#### [Data for analysis]
****************

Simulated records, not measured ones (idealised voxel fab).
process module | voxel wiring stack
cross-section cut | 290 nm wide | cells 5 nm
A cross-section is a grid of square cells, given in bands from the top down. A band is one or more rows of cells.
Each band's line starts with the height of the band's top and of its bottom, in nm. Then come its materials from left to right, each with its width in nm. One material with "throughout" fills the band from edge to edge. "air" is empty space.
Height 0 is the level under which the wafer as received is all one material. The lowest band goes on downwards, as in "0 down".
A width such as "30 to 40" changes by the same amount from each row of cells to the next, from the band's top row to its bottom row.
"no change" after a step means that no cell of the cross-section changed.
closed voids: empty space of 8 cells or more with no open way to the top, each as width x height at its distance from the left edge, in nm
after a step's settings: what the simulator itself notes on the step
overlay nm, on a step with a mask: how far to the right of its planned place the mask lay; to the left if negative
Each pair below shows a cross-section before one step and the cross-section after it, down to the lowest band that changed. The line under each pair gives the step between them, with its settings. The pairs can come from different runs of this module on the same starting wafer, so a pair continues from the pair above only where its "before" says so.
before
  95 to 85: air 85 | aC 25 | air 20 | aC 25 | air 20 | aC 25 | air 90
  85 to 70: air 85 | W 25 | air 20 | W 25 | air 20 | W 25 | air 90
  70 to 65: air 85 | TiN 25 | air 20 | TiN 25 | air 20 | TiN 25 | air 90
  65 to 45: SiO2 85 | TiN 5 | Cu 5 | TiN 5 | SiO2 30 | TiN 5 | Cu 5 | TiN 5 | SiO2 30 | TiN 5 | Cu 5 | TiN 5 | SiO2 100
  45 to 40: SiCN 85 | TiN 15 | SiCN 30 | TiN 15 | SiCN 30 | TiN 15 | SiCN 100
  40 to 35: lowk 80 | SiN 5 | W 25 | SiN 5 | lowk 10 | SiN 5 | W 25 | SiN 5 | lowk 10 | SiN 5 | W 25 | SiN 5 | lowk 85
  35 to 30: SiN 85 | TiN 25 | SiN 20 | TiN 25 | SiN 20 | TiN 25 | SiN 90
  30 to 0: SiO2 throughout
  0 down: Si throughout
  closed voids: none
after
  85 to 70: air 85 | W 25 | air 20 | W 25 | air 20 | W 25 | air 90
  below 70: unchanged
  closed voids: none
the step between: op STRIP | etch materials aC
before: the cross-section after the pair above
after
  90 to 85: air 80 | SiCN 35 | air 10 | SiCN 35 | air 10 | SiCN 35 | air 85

****************

#### [Work order]
The answer is the lines above between the line holding "Each pair below" and the line holding "the step between: op", inclusive, each written out exactly, and no others.

#### [Response]
Each pair below shows a cross-section before one step and the cross-section after it, down to the lowest band that changed. The line under each pair gives the step between them, with its settings. The pairs can come from different runs of this module on the same starting wafer, so a pair continues from the pair above only where its "before" says so.
before
  95 to 85: air 85 | aC 25 | air 20 | aC 25 | air 20 | aC 25 | air 90
  85 to 70: air 85 | W 25 | air 20 | W 25 | air 20 | W 25 | air 90
  70 to 65: air 85 | TiN 25 | air 20 | TiN 25 | air 20 | TiN 25 | air 90
  65 to 45: SiO2 85 | TiN 5 | Cu 5 | TiN 5 | SiO2 30 | TiN 5 | Cu 5 | TiN 5 | SiO2 30 | TiN 5 | Cu 5 | TiN 5 | SiO2 100
  45 to 40: SiCN 85 | TiN 15 | SiCN 30 | TiN 15 | SiCN 30 | TiN 15 | SiCN 100
  40 to 35: lowk 80 | SiN 5 | W 25 | SiN 5 | lowk 10 | SiN 5 | W 25 | SiN 5 | lowk 10 | SiN 5 | W 25 | SiN 5 | lowk 85
  35 to 30: SiN 85 | TiN 25 | SiN 20 | TiN 25 | SiN 20 | TiN 25 | SiN 90
  30 to 0: SiO2 throughout
  0 down: Si throughout
  closed voids: none
after
  85 to 70: air 85 | W 25 | air 20 | W 25 | air 20 | W 25 | air 90
  below 70: unchanged
  closed voids: none
the step between: op STRIP | etch materials aC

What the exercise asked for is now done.